Work instruction: Each entry must be restated word for word.

Provided data:
+++
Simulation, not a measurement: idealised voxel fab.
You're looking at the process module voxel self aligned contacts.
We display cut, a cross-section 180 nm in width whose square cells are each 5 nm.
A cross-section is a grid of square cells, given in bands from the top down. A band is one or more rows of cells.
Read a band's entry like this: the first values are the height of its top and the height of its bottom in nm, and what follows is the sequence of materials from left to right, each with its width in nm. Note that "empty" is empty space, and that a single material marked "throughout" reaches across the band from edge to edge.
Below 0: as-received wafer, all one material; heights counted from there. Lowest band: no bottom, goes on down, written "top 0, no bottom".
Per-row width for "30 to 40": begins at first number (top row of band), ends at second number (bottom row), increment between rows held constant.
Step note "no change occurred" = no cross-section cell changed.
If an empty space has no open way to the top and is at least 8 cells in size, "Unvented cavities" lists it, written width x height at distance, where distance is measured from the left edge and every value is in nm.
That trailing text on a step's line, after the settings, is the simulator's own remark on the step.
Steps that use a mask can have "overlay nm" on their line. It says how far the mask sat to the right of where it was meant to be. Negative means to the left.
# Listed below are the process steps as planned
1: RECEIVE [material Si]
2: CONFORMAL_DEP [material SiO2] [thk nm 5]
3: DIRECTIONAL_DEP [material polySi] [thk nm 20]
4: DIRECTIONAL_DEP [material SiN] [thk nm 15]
+++

Exercise solution:
Simulation, not a measurement: idealised voxel fab.
You're looking at the process module voxel self aligned contacts.
We display cut, a cross-section 180 nm in width whose square cells are each 5 nm.
A cross-section is a grid of square cells, given in bands from the top down. A band is one or more rows of cells.
Read a band's entry like this: the first values are the height of its top and the height of its bottom in nm, and what follows is the sequence of materials from left to right, each with its width in nm. Note that "empty" is empty space, and that a single material marked "throughout" reaches across the band from edge to edge.
Below 0: as-received wafer, all one material; heights counted from there. Lowest band: no bottom, goes on down, written "top 0, no bottom".
Per-row width for "30 to 40": begins at first number (top row of band), ends at second number (bottom row), increment between rows held constant.
Step note "no change occurred" = no cross-section cell changed.
If an empty space has no open way to the top and is at least 8 cells in size, "Unvented cavities" lists it, written width x height at distance, where distance is measured from the left edge and every value is in nm.
That trailing text on a step's line, after the settings, is the simulator's own remark on the step.
Steps that use a mask can have "overlay nm" on their line. It says how far the mask sat to the right of where it was meant to be. Negative means to the left.
# Listed below are the process steps as planned
1: RECEIVE [material Si]
2: CONFORMAL_DEP [material SiO2] [thk nm 5]
3: DIRECTIONAL_DEP [material polySi] [thk nm 20]
4: DIRECTIONAL_DEP [material SiN] [thk nm 15]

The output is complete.